+ + +

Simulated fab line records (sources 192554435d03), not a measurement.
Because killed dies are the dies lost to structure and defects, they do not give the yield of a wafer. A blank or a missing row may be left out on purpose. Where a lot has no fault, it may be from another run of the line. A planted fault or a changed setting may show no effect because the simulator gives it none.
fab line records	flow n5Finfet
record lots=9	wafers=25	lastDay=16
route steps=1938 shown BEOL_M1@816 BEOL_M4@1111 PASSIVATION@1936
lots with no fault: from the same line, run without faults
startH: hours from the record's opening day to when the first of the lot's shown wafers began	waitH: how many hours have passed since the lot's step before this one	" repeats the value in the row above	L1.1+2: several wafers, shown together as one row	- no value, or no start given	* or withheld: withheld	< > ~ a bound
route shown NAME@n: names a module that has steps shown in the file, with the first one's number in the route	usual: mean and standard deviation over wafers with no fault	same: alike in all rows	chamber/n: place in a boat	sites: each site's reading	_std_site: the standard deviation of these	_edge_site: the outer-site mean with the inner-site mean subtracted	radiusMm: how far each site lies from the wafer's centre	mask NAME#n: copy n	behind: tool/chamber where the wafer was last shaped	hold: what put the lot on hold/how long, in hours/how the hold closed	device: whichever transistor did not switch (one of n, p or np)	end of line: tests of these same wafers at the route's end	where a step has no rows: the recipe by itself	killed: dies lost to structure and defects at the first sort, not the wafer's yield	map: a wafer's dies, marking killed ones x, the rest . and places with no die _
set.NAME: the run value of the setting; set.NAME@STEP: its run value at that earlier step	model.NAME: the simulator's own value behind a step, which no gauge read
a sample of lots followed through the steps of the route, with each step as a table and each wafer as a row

+ + +

Requirement | Reproduce the material above without altering a single character.

Written reply |
Simulated fab line records (sources 192554435d03), not a measurement.
Because killed dies are the dies lost to structure and defects, they do not give the yield of a wafer. A blank or a missing row may be left out on purpose. Where a lot has no fault, it may be from another run of the line. A planted fault or a changed setting may show no effect because the simulator gives it none.
fab line records	flow n5Finfet
record lots=9	wafers=25	lastDay=16
route steps=1938 shown BEOL_M1@816 BEOL_M4@1111 PASSIVATION@1936
lots with no fault: from the same line, run without faults
startH: hours from the record's opening day to when the first of the lot's shown wafers began	waitH: how many hours have passed since the lot's step before this one	" repeats the value in the row above	L1.1+2: several wafers, shown together as one row	- no value, or no start given	* or withheld: withheld	< > ~ a bound
route shown NAME@n: names a module that has steps shown in the file, with the first one's number in the route	usual: mean and standard deviation over wafers with no fault	same: alike in all rows	chamber/n: place in a boat	sites: each site's reading	_std_site: the standard deviation of these	_edge_site: the outer-site mean with the inner-site mean subtracted	radiusMm: how far each site lies from the wafer's centre	mask NAME#n: copy n	behind: tool/chamber where the wafer was last shaped	hold: what put the lot on hold/how long, in hours/how the hold closed	device: whichever transistor did not switch (one of n, p or np)	end of line: tests of these same wafers at the route's end	where a step has no rows: the recipe by itself	killed: dies lost to structure and defects at the first sort, not the wafer's yield	map: a wafer's dies, marking killed ones x, the rest . and places with no die _
set.NAME: the run value of the setting; set.NAME@STEP: its run value at that earlier step	model.NAME: the simulator's own value behind a step, which no gauge read
a sample of lots followed through the steps of the route, with each step as a table and each wafer as a row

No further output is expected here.